■ Extracted material
........

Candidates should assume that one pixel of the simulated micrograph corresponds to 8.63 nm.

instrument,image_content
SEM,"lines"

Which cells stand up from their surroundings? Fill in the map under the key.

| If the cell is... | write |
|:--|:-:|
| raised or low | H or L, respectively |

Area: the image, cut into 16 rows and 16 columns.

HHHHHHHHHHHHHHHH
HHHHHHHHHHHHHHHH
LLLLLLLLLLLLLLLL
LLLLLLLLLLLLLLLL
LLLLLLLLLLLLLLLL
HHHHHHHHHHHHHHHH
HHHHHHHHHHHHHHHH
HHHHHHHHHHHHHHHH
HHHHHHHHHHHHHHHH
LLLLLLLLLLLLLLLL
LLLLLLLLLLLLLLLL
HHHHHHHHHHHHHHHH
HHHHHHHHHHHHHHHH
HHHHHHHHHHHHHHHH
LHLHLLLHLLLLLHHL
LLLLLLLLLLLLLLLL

........

■ Action item
Print the whole listing again, exactly.

■ Answer space
Candidates should assume that one pixel of the simulated micrograph corresponds to 8.63 nm.

instrument,image_content
SEM,"lines"

Which cells stand up from their surroundings? Fill in the map under the key.

| If the cell is... | write |
|:--|:-:|
| raised or low | H or L, respectively |

Area: the image, cut into 16 rows and 16 columns.

HHHHHHHHHHHHHHHH
HHHHHHHHHHHHHHHH
LLLLLLLLLLLLLLLL
LLLLLLLLLLLLLLLL
LLLLLLLLLLLLLLLL
HHHHHHHHHHHHHHHH
HHHHHHHHHHHHHHHH
HHHHHHHHHHHHHHHH
HHHHHHHHHHHHHHHH
LLLLLLLLLLLLLLLL
LLLLLLLLLLLLLLLL
HHHHHHHHHHHHHHHH
HHHHHHHHHHHHHHHH
HHHHHHHHHHHHHHHH
LHLHLLLHLLLLLHHL
LLLLLLLLLLLLLLLL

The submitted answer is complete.